Assignment. Start with the first line of the data and end with the line that holds "the cross-section changed."; write out each one exactly.

--- Data for analysis Enclosed Below ---

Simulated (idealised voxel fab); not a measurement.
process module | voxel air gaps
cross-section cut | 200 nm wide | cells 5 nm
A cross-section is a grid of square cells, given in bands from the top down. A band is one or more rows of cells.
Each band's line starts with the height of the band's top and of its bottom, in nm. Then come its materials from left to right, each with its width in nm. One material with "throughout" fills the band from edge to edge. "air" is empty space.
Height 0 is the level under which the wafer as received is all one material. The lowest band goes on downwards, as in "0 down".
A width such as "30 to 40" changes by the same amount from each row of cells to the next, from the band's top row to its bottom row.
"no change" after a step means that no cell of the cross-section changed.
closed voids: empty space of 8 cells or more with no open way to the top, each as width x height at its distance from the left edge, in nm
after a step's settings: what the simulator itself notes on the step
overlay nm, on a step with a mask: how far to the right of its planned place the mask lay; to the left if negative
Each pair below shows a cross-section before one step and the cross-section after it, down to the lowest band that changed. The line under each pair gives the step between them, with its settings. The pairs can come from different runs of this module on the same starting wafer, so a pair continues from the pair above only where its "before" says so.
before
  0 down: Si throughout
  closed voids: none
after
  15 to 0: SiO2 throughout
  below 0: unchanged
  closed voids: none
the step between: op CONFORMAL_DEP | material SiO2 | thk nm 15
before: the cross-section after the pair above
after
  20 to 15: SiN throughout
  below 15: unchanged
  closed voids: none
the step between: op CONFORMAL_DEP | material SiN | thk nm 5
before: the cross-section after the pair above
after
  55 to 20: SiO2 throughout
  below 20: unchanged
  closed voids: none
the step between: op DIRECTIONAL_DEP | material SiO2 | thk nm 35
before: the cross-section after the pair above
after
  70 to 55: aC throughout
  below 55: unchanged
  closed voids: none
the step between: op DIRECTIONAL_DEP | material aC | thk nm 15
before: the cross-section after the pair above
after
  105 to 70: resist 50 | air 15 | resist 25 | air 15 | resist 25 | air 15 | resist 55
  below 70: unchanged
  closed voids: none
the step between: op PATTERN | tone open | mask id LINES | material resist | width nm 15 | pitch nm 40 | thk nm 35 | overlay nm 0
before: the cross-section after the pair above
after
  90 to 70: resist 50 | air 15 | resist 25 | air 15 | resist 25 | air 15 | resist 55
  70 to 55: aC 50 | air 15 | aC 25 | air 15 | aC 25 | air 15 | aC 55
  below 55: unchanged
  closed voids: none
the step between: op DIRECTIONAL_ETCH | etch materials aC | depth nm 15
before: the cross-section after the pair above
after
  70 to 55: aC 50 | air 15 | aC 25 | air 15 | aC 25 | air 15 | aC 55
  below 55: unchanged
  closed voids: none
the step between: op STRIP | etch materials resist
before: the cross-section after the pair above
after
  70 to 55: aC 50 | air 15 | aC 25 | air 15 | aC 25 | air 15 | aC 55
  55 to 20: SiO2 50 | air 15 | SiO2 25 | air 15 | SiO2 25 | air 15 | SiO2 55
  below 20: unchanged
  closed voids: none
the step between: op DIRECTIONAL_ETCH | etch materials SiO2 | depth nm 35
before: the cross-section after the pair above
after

--- End of Enclosed Data for analysis ---

Exercise solution.
Simulated (idealised voxel fab); not a measurement.
process module | voxel air gaps
cross-section cut | 200 nm wide | cells 5 nm
A cross-section is a grid of square cells, given in bands from the top down. A band is one or more rows of cells.
Each band's line starts with the height of the band's top and of its bottom, in nm. Then come its materials from left to right, each with its width in nm. One material with "throughout" fills the band from edge to edge. "air" is empty space.
Height 0 is the level under which the wafer as received is all one material. The lowest band goes on downwards, as in "0 down".
A width such as "30 to 40" changes by the same amount from each row of cells to the next, from the band's top row to its bottom row.
"no change" after a step means that no cell of the cross-section changed.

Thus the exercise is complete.